::::
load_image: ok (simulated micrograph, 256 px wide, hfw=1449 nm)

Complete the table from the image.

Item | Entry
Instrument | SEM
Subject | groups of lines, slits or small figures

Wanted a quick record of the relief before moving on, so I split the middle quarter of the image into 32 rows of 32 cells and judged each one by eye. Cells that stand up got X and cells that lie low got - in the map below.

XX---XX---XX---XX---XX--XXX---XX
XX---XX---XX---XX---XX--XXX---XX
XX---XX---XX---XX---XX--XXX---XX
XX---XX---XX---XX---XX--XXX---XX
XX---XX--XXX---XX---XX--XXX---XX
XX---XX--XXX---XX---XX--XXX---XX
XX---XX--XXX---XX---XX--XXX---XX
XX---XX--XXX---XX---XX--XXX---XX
::::

Work request ::
Give back all the data exactly as written.

Problem solution ::
load_image: ok (simulated micrograph, 256 px wide, hfw=1449 nm)

Complete the table from the image.

Item | Entry
Instrument | SEM
Subject | groups of lines, slits or small figures

Wanted a quick record of the relief before moving on, so I split the middle quarter of the image into 32 rows of 32 cells and judged each one by eye. Cells that stand up got X and cells that lie low got - in the map below.

XX---XX---XX---XX---XX--XXX---XX
XX---XX---XX---XX---XX--XXX---XX
XX---XX---XX---XX---XX--XXX---XX
XX---XX---XX---XX---XX--XXX---XX
XX---XX--XXX---XX---XX--XXX---XX
XX---XX--XXX---XX---XX--XXX---XX
XX---XX--XXX---XX---XX--XXX---XX
XX---XX--XXX---XX---XX--XXX---XX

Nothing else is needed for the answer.